WORK ORDER: Go through the entries and copy each one exactly. Leave none out.

:::

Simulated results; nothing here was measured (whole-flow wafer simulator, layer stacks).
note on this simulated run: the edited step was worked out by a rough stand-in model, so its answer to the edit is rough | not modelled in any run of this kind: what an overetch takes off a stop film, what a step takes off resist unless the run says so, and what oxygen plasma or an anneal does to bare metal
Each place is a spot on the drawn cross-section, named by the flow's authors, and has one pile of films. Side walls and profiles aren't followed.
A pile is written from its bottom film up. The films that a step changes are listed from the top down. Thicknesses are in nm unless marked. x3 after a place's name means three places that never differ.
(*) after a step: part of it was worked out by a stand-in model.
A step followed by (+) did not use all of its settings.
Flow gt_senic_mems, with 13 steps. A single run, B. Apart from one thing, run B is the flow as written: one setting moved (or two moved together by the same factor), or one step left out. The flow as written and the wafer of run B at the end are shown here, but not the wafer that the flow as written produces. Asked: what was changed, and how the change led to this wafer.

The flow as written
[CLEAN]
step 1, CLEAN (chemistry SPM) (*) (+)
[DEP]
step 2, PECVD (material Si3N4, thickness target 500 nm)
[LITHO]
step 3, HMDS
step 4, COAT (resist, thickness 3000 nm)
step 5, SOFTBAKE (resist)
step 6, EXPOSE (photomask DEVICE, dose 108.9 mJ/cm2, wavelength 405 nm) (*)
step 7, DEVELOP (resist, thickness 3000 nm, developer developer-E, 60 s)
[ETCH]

:::

YOUR RESPONSE:
Simulated results; nothing here was measured (whole-flow wafer simulator, layer stacks).
note on this simulated run: the edited step was worked out by a rough stand-in model, so its answer to the edit is rough | not modelled in any run of this kind: what an overetch takes off a stop film, what a step takes off resist unless the run says so, and what oxygen plasma or an anneal does to bare metal
Each place is a spot on the drawn cross-section, named by the flow's authors, and has one pile of films. Side walls and profiles aren't followed.
A pile is written from its bottom film up. The films that a step changes are listed from the top down. Thicknesses are in nm unless marked. x3 after a place's name means three places that never differ.
(*) after a step: part of it was worked out by a stand-in model.
A step followed by (+) did not use all of its settings.
Flow gt_senic_mems, with 13 steps. A single run, B. Apart from one thing, run B is the flow as written: one setting moved (or two moved together by the same factor), or one step left out. The flow as written and the wafer of run B at the end are shown here, but not the wafer that the flow as written produces. Asked: what was changed, and how the change led to this wafer.

The flow as written
[CLEAN]
step 1, CLEAN (chemistry SPM) (*) (+)
[DEP]
step 2, PECVD (material Si3N4, thickness target 500 nm)
[LITHO]
step 3, HMDS
step 4, COAT (resist, thickness 3000 nm)
step 5, SOFTBAKE (resist)
step 6, EXPOSE (photomask DEVICE, dose 108.9 mJ/cm2, wavelength 405 nm) (*)
step 7, DEVELOP (resist, thickness 3000 nm, developer developer-E, 60 s)
[ETCH]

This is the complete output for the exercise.